━━━━━━━━

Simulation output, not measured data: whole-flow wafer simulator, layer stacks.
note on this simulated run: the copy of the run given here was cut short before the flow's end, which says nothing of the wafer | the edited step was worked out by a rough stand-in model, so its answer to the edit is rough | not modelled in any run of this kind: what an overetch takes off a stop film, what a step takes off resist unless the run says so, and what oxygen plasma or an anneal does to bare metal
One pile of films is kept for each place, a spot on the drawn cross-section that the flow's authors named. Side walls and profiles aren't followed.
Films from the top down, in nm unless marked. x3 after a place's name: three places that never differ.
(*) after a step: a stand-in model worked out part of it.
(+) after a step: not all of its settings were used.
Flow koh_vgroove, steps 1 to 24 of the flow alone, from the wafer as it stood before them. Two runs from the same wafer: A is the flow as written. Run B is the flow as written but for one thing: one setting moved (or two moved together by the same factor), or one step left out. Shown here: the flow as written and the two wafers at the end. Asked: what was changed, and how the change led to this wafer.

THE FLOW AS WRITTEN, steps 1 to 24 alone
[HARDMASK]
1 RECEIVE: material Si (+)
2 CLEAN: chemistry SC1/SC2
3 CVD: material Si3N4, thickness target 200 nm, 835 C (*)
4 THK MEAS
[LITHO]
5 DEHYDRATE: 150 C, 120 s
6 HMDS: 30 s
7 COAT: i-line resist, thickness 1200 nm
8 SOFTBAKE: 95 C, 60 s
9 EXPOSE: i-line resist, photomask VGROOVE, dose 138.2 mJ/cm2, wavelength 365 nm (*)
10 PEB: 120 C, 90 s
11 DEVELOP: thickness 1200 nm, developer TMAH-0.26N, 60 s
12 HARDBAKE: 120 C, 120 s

━━━━━━━━

TASK ITEM —
Where the line with "One pile of" ends, your copy should end too; please return exactly the lines from the first line of the data through it.

RESPONSE AREA —
Simulation output, not measured data: whole-flow wafer simulator, layer stacks.
note on this simulated run: the copy of the run given here was cut short before the flow's end, which says nothing of the wafer | the edited step was worked out by a rough stand-in model, so its answer to the edit is rough | not modelled in any run of this kind: what an overetch takes off a stop film, what a step takes off resist unless the run says so, and what oxygen plasma or an anneal does to bare metal
One pile of films is kept for each place, a spot on the drawn cross-section that the flow's authors named. Side walls and profiles aren't followed.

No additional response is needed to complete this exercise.